## [ACTIVITY]
Return the records exactly, from the first line through the "6A,54.8,650,559,78.234,93.625" line.

## [ENTRIES PROVIDED]
┌────────
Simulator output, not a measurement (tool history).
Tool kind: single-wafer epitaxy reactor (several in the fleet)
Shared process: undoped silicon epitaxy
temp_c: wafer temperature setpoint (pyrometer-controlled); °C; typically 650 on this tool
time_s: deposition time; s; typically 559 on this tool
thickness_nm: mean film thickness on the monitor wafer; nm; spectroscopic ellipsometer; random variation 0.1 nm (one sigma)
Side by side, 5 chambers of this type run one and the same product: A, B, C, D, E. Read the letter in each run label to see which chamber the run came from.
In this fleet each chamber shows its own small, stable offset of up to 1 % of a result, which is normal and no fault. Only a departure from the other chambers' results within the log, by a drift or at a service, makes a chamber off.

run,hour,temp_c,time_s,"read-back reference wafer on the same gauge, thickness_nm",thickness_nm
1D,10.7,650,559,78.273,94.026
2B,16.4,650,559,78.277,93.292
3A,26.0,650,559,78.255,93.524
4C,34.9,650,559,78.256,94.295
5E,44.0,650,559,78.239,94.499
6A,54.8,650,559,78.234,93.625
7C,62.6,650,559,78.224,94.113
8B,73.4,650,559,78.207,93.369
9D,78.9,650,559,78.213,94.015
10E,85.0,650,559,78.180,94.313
└────────

## [WRITTEN SOLUTION]
Simulator output, not a measurement (tool history).
Tool kind: single-wafer epitaxy reactor (several in the fleet)
Shared process: undoped silicon epitaxy
temp_c: wafer temperature setpoint (pyrometer-controlled); °C; typically 650 on this tool
time_s: deposition time; s; typically 559 on this tool
thickness_nm: mean film thickness on the monitor wafer; nm; spectroscopic ellipsometer; random variation 0.1 nm (one sigma)
Side by side, 5 chambers of this type run one and the same product: A, B, C, D, E. Read the letter in each run label to see which chamber the run came from.
In this fleet each chamber shows its own small, stable offset of up to 1 % of a result, which is normal and no fault. Only a departure from the other chambers' results within the log, by a drift or at a service, makes a chamber off.

run,hour,temp_c,time_s,"read-back reference wafer on the same gauge, thickness_nm",thickness_nm
1D,10.7,650,559,78.273,94.026
2B,16.4,650,559,78.277,93.292
3A,26.0,650,559,78.255,93.524
4C,34.9,650,559,78.256,94.295
5E,44.0,650,559,78.239,94.499
6A,54.8,650,559,78.234,93.625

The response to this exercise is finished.